---- Excerpted records
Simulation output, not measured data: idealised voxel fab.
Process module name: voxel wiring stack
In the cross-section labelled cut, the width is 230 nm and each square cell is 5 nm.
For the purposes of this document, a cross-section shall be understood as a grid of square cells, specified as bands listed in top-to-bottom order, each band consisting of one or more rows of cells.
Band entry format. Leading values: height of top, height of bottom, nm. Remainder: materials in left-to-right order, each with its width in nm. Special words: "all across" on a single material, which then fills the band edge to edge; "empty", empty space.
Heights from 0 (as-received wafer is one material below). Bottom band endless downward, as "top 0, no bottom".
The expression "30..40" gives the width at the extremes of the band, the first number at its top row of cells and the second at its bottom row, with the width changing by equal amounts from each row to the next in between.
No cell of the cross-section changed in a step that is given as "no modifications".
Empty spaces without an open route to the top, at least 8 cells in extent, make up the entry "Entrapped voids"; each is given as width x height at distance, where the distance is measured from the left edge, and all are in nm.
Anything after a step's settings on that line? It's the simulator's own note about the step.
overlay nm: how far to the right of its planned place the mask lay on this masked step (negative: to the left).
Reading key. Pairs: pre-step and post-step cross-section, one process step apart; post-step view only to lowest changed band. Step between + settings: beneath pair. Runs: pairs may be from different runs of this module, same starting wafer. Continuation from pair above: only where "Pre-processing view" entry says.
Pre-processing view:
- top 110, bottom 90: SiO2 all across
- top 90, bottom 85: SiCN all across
--------

Brief - Find where the line with "In the cross-section" sits in the material above, then copy exactly from it through the line with "For the purposes". Add no other line.

Problem solution -
In the cross-section labelled cut, the width is 230 nm and each square cell is 5 nm.
For the purposes of this document, a cross-section shall be understood as a grid of square cells, specified as bands listed in top-to-bottom order, each band consisting of one or more rows of cells.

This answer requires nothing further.